(Data under study Opens)

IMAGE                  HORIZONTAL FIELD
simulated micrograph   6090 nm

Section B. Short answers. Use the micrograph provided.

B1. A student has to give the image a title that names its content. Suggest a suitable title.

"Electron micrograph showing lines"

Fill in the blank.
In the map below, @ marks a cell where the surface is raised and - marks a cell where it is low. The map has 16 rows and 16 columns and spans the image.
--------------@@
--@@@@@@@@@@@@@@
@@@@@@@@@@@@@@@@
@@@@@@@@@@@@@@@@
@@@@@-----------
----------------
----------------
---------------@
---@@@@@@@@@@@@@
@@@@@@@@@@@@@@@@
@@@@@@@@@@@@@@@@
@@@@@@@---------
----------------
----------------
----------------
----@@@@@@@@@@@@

(Data under study Closes)

§ **Work item**: Between the first line of the entries above and the line with "Fill in the blank.", both included, copy every line exactly and nothing outside that range.

§ **Solution**:
IMAGE                  HORIZONTAL FIELD
simulated micrograph   6090 nm

Section B. Short answers. Use the micrograph provided.

B1. A student has to give the image a title that names its content. Suggest a suitable title.

"Electron micrograph showing lines"

Fill in the blank.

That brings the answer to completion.